▶ **REQUIREMENT**: Set each entry down exactly as written.

LISTED ENTRIES below:

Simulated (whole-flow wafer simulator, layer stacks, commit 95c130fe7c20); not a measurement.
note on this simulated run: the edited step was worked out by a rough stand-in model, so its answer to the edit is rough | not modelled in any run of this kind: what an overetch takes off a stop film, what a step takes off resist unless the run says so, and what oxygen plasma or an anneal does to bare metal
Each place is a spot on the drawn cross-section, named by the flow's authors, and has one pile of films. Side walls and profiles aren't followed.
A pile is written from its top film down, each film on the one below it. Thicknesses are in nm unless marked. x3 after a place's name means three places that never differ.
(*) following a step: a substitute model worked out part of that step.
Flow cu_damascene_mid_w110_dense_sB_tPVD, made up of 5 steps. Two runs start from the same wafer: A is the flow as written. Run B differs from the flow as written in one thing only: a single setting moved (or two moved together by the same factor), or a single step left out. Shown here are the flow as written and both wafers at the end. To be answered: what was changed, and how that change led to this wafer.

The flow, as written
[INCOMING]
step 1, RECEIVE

End of LISTED ENTRIES.

▶ **EXERCISE OUTPUT**:
Simulated (whole-flow wafer simulator, layer stacks, commit 95c130fe7c20); not a measurement.
note on this simulated run: the edited step was worked out by a rough stand-in model, so its answer to the edit is rough | not modelled in any run of this kind: what an overetch takes off a stop film, what a step takes off resist unless the run says so, and what oxygen plasma or an anneal does to bare metal
Each place is a spot on the drawn cross-section, named by the flow's authors, and has one pile of films. Side walls and profiles aren't followed.
A pile is written from its top film down, each film on the one below it. Thicknesses are in nm unless marked. x3 after a place's name means three places that never differ.
(*) following a step: a substitute model worked out part of that step.
Flow cu_damascene_mid_w110_dense_sB_tPVD, made up of 5 steps. Two runs start from the same wafer: A is the flow as written. Run B differs from the flow as written in one thing only: a single setting moved (or two moved together by the same factor), or a single step left out. Shown here are the flow as written and both wafers at the end. To be answered: what was changed, and how that change led to this wafer.

The flow, as written
[INCOMING]
step 1, RECEIVE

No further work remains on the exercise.